⁂

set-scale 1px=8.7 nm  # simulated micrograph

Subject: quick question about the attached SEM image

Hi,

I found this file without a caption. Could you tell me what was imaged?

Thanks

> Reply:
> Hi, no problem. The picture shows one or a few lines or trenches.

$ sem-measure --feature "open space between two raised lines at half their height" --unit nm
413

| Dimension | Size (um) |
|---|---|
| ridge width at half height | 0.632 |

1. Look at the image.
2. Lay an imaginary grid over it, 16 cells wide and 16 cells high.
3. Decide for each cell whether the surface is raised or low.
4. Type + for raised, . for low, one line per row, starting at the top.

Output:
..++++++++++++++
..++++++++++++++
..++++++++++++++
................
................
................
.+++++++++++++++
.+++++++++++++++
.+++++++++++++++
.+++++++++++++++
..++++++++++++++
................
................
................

⁂

§ BRIEF
Set down all of the records shown above once more, exactly.

§ RESPONSE AREA
set-scale 1px=8.7 nm  # simulated micrograph

Subject: quick question about the attached SEM image

Hi,

I found this file without a caption. Could you tell me what was imaged?

Thanks

> Reply:
> Hi, no problem. The picture shows one or a few lines or trenches.

$ sem-measure --feature "open space between two raised lines at half their height" --unit nm
413

| Dimension | Size (um) |
|---|---|
| ridge width at half height | 0.632 |

1. Look at the image.
2. Lay an imaginary grid over it, 16 cells wide and 16 cells high.
3. Decide for each cell whether the surface is raised or low.
4. Type + for raised, . for low, one line per row, starting at the top.

Output:
..++++++++++++++
..++++++++++++++
..++++++++++++++
................
................
................
.+++++++++++++++
.+++++++++++++++
.+++++++++++++++
.+++++++++++++++
..++++++++++++++
................
................
................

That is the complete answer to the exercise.